### [WORK INSTRUCTION]
The full set of entries below should be transcribed exactly.

### [PROVIDED RECORDS]

::::::::::

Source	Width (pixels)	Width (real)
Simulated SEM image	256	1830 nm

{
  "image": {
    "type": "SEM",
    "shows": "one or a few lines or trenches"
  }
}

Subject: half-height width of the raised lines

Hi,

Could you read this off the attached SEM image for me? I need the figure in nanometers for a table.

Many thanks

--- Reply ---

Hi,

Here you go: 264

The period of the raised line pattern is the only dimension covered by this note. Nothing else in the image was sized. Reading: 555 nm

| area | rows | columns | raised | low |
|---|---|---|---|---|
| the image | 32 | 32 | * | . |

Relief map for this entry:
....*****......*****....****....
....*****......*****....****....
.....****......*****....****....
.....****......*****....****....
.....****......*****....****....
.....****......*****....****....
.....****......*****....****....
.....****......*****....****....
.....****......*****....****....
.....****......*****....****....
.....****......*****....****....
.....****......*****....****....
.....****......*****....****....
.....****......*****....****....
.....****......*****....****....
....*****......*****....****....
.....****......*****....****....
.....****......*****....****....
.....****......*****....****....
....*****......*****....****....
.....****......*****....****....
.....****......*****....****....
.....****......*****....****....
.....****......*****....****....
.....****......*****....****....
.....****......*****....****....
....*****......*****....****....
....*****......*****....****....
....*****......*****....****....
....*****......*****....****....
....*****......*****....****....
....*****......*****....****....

::::::::::

### [SOLUTION]
Source	Width (pixels)	Width (real)
Simulated SEM image	256	1830 nm

{
  "image": {
    "type": "SEM",
    "shows": "one or a few lines or trenches"
  }
}

Subject: half-height width of the raised lines

Hi,

Could you read this off the attached SEM image for me? I need the figure in nanometers for a table.

Many thanks

--- Reply ---

Hi,

Here you go: 264

The period of the raised line pattern is the only dimension covered by this note. Nothing else in the image was sized. Reading: 555 nm

| area | rows | columns | raised | low |
|---|---|---|---|---|
| the image | 32 | 32 | * | . |

Relief map for this entry:
....*****......*****....****....
....*****......*****....****....
.....****......*****....****....
.....****......*****....****....
.....****......*****....****....
.....****......*****....****....
.....****......*****....****....
.....****......*****....****....
.....****......*****....****....
.....****......*****....****....
.....****......*****....****....
.....****......*****....****....
.....****......*****....****....
.....****......*****....****....
.....****......*****....****....
....*****......*****....****....
.....****......*****....****....
.....****......*****....****....
.....****......*****....****....
....*****......*****....****....
.....****......*****....****....
.....****......*****....****....
.....****......*****....****....
.....****......*****....****....
.....****......*****....****....
.....****......*****....****....
....*****......*****....****....
....*****......*****....****....
....*****......*****....****....
....*****......*****....****....
....*****......*****....****....
....*****......*****....****....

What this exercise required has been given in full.